*** EXTRACTED RECORDS ***

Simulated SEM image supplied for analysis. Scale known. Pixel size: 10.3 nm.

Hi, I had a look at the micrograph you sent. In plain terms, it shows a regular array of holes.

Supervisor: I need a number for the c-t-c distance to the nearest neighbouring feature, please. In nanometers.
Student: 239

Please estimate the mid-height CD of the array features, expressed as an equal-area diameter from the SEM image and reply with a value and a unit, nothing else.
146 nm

*** End of EXTRACTED RECORDS ***

◆ ACTIVITY:
Out of the listing above, reproduce exactly the lines from the one with "Supervisor: I need" up to and including the one with "Please estimate the".

◆ ANSWER AREA:
Supervisor: I need a number for the c-t-c distance to the nearest neighbouring feature, please. In nanometers.
Student: 239

Please estimate the mid-height CD of the array features, expressed as an equal-area diameter from the SEM image and reply with a value and a unit, nothing else.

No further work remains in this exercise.